> Exercise:
Return exactly and only these lines: the first of the listing through the one containing "Entry complete.".

> Study material:
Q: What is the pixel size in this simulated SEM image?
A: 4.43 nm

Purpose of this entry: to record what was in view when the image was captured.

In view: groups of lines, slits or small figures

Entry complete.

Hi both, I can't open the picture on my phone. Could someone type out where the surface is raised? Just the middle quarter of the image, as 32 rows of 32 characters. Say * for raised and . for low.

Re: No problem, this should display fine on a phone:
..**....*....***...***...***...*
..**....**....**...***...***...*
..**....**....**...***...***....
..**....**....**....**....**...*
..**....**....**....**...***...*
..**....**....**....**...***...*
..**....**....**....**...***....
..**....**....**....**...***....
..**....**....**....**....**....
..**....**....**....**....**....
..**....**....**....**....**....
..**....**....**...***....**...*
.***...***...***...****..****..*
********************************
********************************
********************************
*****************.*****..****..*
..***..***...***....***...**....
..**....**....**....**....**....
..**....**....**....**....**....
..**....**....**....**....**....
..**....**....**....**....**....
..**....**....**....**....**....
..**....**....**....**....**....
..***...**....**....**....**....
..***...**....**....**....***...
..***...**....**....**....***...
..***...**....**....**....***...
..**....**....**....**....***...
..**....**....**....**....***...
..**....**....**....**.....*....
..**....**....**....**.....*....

> Answer box:
Q: What is the pixel size in this simulated SEM image?
A: 4.43 nm

Purpose of this entry: to record what was in view when the image was captured.

In view: groups of lines, slits or small figures

Entry complete.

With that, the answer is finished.